########

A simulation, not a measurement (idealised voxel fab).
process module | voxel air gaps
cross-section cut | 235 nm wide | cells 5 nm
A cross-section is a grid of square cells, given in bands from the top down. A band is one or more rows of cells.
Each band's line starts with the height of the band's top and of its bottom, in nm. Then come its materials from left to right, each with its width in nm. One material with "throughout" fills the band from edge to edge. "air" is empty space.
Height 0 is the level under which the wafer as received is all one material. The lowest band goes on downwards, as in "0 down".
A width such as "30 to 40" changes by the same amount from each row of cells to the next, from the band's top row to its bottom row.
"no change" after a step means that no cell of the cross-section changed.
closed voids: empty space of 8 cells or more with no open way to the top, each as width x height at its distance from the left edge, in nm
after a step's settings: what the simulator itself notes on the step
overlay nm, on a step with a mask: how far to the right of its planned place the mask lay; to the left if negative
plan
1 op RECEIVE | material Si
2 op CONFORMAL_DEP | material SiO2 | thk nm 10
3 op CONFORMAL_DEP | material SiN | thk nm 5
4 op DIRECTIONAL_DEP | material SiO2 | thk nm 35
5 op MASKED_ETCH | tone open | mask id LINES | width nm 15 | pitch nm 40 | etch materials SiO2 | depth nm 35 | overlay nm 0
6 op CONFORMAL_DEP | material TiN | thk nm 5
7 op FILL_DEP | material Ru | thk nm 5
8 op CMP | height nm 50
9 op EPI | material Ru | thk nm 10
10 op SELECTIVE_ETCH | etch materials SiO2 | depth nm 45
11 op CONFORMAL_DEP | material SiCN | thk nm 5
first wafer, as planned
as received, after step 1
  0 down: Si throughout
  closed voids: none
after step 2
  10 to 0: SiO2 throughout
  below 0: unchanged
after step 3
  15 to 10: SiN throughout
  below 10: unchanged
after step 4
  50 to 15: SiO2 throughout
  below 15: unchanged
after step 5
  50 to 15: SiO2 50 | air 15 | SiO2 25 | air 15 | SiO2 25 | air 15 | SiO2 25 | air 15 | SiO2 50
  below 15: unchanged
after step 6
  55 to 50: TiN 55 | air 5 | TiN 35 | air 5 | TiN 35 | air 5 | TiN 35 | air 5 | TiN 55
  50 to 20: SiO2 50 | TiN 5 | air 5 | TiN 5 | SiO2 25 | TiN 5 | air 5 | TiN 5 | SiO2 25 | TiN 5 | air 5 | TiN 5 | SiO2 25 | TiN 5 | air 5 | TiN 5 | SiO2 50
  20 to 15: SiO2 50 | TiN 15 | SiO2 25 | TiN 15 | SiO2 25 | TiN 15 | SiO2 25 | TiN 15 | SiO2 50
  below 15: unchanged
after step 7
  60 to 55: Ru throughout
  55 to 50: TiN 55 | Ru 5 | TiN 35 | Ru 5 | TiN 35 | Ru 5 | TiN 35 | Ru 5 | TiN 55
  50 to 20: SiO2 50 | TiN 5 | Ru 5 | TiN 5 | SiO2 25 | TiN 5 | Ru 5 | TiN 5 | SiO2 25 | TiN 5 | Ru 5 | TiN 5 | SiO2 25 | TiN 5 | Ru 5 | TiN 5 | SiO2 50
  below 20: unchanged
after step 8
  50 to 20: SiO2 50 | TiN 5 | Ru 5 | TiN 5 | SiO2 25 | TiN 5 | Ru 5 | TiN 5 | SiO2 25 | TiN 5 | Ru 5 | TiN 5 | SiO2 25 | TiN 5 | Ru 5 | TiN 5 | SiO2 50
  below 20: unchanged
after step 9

########

Output the material above exactly, but only from the line that carries "after a step's" through the line that carries "after step 5".

> WRITTEN SOLUTION
after a step's settings: what the simulator itself notes on the step
overlay nm, on a step with a mask: how far to the right of its planned place the mask lay; to the left if negative
plan
1 op RECEIVE | material Si
2 op CONFORMAL_DEP | material SiO2 | thk nm 10
3 op CONFORMAL_DEP | material SiN | thk nm 5
4 op DIRECTIONAL_DEP | material SiO2 | thk nm 35
5 op MASKED_ETCH | tone open | mask id LINES | width nm 15 | pitch nm 40 | etch materials SiO2 | depth nm 35 | overlay nm 0
6 op CONFORMAL_DEP | material TiN | thk nm 5
7 op FILL_DEP | material Ru | thk nm 5
8 op CMP | height nm 50
9 op EPI | material Ru | thk nm 10
10 op SELECTIVE_ETCH | etch materials SiO2 | depth nm 45
11 op CONFORMAL_DEP | material SiCN | thk nm 5
first wafer, as planned
as received, after step 1
  0 down: Si throughout
  closed voids: none
after step 2
  10 to 0: SiO2 throughout
  below 0: unchanged
after step 3
  15 to 10: SiN throughout
  below 10: unchanged
after step 4
  50 to 15: SiO2 throughout
  below 15: unchanged
after step 5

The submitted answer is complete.